**Study material:**
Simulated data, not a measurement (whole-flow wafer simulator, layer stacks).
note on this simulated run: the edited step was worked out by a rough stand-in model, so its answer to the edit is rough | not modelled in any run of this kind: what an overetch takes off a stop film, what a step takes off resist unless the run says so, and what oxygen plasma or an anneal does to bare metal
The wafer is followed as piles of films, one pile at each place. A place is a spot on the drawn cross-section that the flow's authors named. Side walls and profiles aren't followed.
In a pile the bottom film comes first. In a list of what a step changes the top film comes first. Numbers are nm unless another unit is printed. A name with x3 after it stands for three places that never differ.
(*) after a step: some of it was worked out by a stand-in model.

**Exercise:** Create a word-for-word copy of the whole listing.

**Response area:**
Simulated data, not a measurement (whole-flow wafer simulator, layer stacks).
note on this simulated run: the edited step was worked out by a rough stand-in model, so its answer to the edit is rough | not modelled in any run of this kind: what an overetch takes off a stop film, what a step takes off resist unless the run says so, and what oxygen plasma or an anneal does to bare metal
The wafer is followed as piles of films, one pile at each place. A place is a spot on the drawn cross-section that the flow's authors named. Side walls and profiles aren't followed.
In a pile the bottom film comes first. In a list of what a step changes the top film comes first. Numbers are nm unless another unit is printed. A name with x3 after it stands for three places that never differ.
(*) after a step: some of it was worked out by a stand-in model.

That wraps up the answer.